### Supplied data ###

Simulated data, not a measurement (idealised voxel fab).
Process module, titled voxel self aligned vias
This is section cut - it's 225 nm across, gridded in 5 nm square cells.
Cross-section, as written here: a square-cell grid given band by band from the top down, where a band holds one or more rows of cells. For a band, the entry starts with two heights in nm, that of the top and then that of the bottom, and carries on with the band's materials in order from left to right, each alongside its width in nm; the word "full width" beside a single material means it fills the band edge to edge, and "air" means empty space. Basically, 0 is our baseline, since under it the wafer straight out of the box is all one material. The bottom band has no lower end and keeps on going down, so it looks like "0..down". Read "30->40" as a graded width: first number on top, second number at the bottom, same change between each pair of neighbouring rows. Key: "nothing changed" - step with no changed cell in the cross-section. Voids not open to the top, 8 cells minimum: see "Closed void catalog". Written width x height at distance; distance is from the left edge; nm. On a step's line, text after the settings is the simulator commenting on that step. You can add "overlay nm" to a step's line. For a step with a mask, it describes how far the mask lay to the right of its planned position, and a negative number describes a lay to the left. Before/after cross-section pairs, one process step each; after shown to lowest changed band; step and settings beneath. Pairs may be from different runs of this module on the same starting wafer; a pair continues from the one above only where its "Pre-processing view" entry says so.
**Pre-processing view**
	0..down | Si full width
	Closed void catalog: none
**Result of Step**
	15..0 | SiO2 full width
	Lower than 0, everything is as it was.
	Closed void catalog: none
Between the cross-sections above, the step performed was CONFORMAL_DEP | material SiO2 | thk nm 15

###

▶ **Work item**: Take the entries and print them exactly. Keep every line.

▶ **Expected answer**:
Simulated data, not a measurement (idealised voxel fab).
Process module, titled voxel self aligned vias
This is section cut - it's 225 nm across, gridded in 5 nm square cells.
Cross-section, as written here: a square-cell grid given band by band from the top down, where a band holds one or more rows of cells. For a band, the entry starts with two heights in nm, that of the top and then that of the bottom, and carries on with the band's materials in order from left to right, each alongside its width in nm; the word "full width" beside a single material means it fills the band edge to edge, and "air" means empty space. Basically, 0 is our baseline, since under it the wafer straight out of the box is all one material. The bottom band has no lower end and keeps on going down, so it looks like "0..down". Read "30->40" as a graded width: first number on top, second number at the bottom, same change between each pair of neighbouring rows. Key: "nothing changed" - step with no changed cell in the cross-section. Voids not open to the top, 8 cells minimum: see "Closed void catalog". Written width x height at distance; distance is from the left edge; nm. On a step's line, text after the settings is the simulator commenting on that step. You can add "overlay nm" to a step's line. For a step with a mask, it describes how far the mask lay to the right of its planned position, and a negative number describes a lay to the left. Before/after cross-section pairs, one process step each; after shown to lowest changed band; step and settings beneath. Pairs may be from different runs of this module on the same starting wafer; a pair continues from the one above only where its "Pre-processing view" entry says so.
**Pre-processing view**
	0..down | Si full width
	Closed void catalog: none
**Result of Step**
	15..0 | SiO2 full width
	Lower than 0, everything is as it was.
	Closed void catalog: none
Between the cross-sections above, the step performed was CONFORMAL_DEP | material SiO2 | thk nm 15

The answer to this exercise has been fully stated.